══ Extracted data
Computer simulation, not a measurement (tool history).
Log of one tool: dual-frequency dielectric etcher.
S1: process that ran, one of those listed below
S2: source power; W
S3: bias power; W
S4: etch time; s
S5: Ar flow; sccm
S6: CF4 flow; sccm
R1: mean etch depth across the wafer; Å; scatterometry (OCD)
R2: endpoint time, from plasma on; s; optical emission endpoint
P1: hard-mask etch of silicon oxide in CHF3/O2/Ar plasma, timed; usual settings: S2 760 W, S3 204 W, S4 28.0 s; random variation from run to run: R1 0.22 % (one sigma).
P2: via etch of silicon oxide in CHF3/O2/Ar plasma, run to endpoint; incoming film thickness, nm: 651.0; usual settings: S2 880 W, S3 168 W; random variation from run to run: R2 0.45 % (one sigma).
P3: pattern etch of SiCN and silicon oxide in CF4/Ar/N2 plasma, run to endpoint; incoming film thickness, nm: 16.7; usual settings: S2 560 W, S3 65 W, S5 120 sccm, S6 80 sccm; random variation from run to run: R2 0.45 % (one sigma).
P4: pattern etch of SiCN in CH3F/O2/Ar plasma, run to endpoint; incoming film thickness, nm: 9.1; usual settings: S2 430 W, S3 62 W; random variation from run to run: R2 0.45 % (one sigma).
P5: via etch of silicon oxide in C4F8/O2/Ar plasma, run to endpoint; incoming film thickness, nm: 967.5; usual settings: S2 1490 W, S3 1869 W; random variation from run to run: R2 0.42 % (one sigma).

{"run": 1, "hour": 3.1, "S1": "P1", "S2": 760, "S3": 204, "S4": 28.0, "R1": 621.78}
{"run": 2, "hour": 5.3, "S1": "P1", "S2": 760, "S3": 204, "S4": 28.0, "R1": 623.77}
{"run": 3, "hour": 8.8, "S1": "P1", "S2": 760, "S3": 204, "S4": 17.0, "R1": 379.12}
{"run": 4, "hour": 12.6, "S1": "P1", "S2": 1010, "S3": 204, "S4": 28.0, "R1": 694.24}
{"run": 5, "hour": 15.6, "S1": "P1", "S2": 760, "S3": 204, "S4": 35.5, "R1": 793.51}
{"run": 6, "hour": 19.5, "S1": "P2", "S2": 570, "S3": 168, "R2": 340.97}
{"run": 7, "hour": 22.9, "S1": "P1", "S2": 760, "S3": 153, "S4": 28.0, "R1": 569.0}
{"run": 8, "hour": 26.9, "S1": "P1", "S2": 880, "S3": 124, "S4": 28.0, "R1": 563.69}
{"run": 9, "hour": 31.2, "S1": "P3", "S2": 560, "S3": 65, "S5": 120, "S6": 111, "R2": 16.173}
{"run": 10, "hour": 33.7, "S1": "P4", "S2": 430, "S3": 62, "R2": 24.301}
════

## Task item:
Copy out only the lines of the records above from the one with "S2: source power; W" through the one with "P3: pattern etch", exactly as they stand, both included.

## Response:
S2: source power; W
S3: bias power; W
S4: etch time; s
S5: Ar flow; sccm
S6: CF4 flow; sccm
R1: mean etch depth across the wafer; Å; scatterometry (OCD)
R2: endpoint time, from plasma on; s; optical emission endpoint
P1: hard-mask etch of silicon oxide in CHF3/O2/Ar plasma, timed; usual settings: S2 760 W, S3 204 W, S4 28.0 s; random variation from run to run: R1 0.22 % (one sigma).
P2: via etch of silicon oxide in CHF3/O2/Ar plasma, run to endpoint; incoming film thickness, nm: 651.0; usual settings: S2 880 W, S3 168 W; random variation from run to run: R2 0.45 % (one sigma).
P3: pattern etch of SiCN and silicon oxide in CF4/Ar/N2 plasma, run to endpoint; incoming film thickness, nm: 16.7; usual settings: S2 560 W, S3 65 W, S5 120 sccm, S6 80 sccm; random variation from run to run: R2 0.45 % (one sigma).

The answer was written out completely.